* WORK TASK: What is needed is an exact printout of all the data.

(PROVIDED DATA Opens)

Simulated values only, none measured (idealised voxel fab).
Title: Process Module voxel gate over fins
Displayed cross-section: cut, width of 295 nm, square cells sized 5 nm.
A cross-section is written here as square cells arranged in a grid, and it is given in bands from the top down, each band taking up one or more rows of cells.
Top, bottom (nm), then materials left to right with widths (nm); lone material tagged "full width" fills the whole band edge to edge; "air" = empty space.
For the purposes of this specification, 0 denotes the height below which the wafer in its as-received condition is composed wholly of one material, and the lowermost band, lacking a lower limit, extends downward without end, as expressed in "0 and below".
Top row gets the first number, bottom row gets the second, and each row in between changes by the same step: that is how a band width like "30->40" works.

(PROVIDED DATA Closes)

* ANSWER BOX:
Simulated values only, none measured (idealised voxel fab).
Title: Process Module voxel gate over fins
Displayed cross-section: cut, width of 295 nm, square cells sized 5 nm.
A cross-section is written here as square cells arranged in a grid, and it is given in bands from the top down, each band taking up one or more rows of cells.
Top, bottom (nm), then materials left to right with widths (nm); lone material tagged "full width" fills the whole band edge to edge; "air" = empty space.
For the purposes of this specification, 0 denotes the height below which the wafer in its as-received condition is composed wholly of one material, and the lowermost band, lacking a lower limit, extends downward without end, as expressed in "0 and below".
Top row gets the first number, bottom row gets the second, and each row in between changes by the same step: that is how a band width like "30->40" works.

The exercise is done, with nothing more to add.